Excerpted records:
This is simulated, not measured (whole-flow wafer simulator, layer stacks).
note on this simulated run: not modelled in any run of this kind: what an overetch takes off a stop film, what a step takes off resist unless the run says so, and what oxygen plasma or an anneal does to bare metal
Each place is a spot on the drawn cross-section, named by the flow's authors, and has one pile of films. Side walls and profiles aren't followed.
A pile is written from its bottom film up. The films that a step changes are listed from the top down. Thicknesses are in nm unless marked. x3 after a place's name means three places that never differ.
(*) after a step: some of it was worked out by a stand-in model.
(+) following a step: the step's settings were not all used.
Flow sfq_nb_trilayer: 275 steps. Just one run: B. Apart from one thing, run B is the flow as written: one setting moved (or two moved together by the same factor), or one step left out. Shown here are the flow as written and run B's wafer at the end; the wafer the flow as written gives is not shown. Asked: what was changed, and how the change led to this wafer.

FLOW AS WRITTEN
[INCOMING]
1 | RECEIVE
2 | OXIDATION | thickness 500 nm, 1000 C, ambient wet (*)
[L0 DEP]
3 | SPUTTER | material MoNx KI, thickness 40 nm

Work order: Output exactly the leading lines of the data, up to and including the line marked by "note on this".

Written reply:
This is simulated, not measured (whole-flow wafer simulator, layer stacks).
note on this simulated run: not modelled in any run of this kind: what an overetch takes off a stop film, what a step takes off resist unless the run says so, and what oxygen plasma or an anneal does to bare metal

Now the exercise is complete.